§ **EXERCISE**
Return all of the entries exactly, with nothing added or left out.

§ **INFORMATION SHOWN**
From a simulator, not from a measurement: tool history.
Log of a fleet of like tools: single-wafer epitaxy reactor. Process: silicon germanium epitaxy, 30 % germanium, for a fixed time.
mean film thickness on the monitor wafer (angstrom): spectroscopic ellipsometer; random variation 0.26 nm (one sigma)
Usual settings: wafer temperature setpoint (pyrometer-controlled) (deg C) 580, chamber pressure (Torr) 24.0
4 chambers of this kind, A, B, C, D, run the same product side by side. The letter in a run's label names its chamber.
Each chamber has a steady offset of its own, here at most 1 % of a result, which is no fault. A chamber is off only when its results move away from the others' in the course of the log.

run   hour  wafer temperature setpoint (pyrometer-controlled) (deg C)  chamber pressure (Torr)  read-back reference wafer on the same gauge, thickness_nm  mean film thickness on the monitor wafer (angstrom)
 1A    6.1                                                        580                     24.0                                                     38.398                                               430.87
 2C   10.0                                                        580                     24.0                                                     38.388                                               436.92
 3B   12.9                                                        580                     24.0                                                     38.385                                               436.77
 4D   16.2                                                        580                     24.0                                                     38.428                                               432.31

§ **TASK OUTPUT**
From a simulator, not from a measurement: tool history.
Log of a fleet of like tools: single-wafer epitaxy reactor. Process: silicon germanium epitaxy, 30 % germanium, for a fixed time.
mean film thickness on the monitor wafer (angstrom): spectroscopic ellipsometer; random variation 0.26 nm (one sigma)
Usual settings: wafer temperature setpoint (pyrometer-controlled) (deg C) 580, chamber pressure (Torr) 24.0
4 chambers of this kind, A, B, C, D, run the same product side by side. The letter in a run's label names its chamber.
Each chamber has a steady offset of its own, here at most 1 % of a result, which is no fault. A chamber is off only when its results move away from the others' in the course of the log.

run   hour  wafer temperature setpoint (pyrometer-controlled) (deg C)  chamber pressure (Torr)  read-back reference wafer on the same gauge, thickness_nm  mean film thickness on the monitor wafer (angstrom)
 1A    6.1                                                        580                     24.0                                                     38.398                                               430.87
 2C   10.0                                                        580                     24.0                                                     38.388                                               436.92
 3B   12.9                                                        580                     24.0                                                     38.385                                               436.77
 4D   16.2                                                        580                     24.0                                                     38.428                                               432.31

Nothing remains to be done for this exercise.